*** Data records ***

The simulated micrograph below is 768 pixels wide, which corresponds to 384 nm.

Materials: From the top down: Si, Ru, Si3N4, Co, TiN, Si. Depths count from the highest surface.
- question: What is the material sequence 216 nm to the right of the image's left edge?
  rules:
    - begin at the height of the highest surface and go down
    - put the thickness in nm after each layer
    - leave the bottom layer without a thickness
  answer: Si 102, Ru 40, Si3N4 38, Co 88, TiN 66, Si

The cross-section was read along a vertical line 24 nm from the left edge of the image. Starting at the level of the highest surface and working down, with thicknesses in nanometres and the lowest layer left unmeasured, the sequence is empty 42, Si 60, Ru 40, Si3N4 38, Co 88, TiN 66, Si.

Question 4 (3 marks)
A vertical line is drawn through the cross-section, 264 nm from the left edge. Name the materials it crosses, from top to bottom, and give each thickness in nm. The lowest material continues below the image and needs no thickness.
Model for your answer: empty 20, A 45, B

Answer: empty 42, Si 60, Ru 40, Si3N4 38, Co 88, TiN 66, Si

***

## Work task
Will you return exactly the lines above from the one with "The cross-section was" down to the one with "Model for your answer: empty 20, A 45, B", counting both as part of the range?

## Written solution
The cross-section was read along a vertical line 24 nm from the left edge of the image. Starting at the level of the highest surface and working down, with thicknesses in nanometres and the lowest layer left unmeasured, the sequence is empty 42, Si 60, Ru 40, Si3N4 38, Co 88, TiN 66, Si.

Question 4 (3 marks)
A vertical line is drawn through the cross-section, 264 nm from the left edge. Name the materials it crosses, from top to bottom, and give each thickness in nm. The lowest material continues below the image and needs no thickness.
Model for your answer: empty 20, A 45, B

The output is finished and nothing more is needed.